> Assignment: For the records below, print the lines from the line with "11100011100111000111001111001110" through the line with "11000111001110001110001100011100" exactly as written; include both end lines and exclude the rest.

> Information provided:
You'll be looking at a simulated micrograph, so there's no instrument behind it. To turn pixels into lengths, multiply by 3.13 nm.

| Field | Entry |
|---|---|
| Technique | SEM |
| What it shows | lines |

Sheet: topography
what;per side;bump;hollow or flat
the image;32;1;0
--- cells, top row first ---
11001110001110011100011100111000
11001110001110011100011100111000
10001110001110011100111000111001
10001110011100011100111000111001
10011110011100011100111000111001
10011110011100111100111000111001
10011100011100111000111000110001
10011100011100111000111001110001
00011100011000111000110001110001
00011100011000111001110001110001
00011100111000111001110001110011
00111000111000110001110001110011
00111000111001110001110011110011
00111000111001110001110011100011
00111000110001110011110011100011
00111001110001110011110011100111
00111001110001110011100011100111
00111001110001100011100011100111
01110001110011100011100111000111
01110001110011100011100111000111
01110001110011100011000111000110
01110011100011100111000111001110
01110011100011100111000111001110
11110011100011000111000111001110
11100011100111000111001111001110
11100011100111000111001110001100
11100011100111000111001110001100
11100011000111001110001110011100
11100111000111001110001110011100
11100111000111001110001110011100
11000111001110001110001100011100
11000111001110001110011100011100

> Written answer:
11100011100111000111001111001110
11100011100111000111001110001100
11100011100111000111001110001100
11100011000111001110001110011100
11100111000111001110001110011100
11100111000111001110001110011100
11000111001110001110001100011100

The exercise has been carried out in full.